______________________________
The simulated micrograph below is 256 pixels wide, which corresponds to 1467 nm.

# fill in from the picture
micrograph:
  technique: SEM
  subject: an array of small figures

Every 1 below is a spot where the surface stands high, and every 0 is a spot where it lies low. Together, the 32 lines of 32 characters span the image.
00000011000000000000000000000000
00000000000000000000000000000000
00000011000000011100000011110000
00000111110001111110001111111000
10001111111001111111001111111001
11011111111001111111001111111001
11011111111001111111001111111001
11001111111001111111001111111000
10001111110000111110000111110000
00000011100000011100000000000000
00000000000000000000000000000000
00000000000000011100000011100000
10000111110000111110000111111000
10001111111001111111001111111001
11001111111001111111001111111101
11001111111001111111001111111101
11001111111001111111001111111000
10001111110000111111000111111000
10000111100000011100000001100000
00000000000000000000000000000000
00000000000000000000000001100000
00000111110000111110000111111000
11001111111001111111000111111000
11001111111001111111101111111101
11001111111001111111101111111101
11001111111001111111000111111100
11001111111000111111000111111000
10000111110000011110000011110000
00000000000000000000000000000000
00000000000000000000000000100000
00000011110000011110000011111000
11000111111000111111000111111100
______________________________

__WORK REQUEST__
All that should be written out is the stretch of lines above between the one holding "00000000000000011100000011100000" and the one holding "00000011110000011110000011111000", inclusive, exactly as given.

__RESPONSE AREA__
00000000000000011100000011100000
10000111110000111110000111111000
10001111111001111111001111111001
11001111111001111111001111111101
11001111111001111111001111111101
11001111111001111111001111111000
10001111110000111111000111111000
10000111100000011100000001100000
00000000000000000000000000000000
00000000000000000000000001100000
00000111110000111110000111111000
11001111111001111111000111111000
11001111111001111111101111111101
11001111111001111111101111111101
11001111111001111111000111111100
11001111111000111111000111111000
10000111110000011110000011110000
00000000000000000000000000000000
00000000000000000000000000100000
00000011110000011110000011111000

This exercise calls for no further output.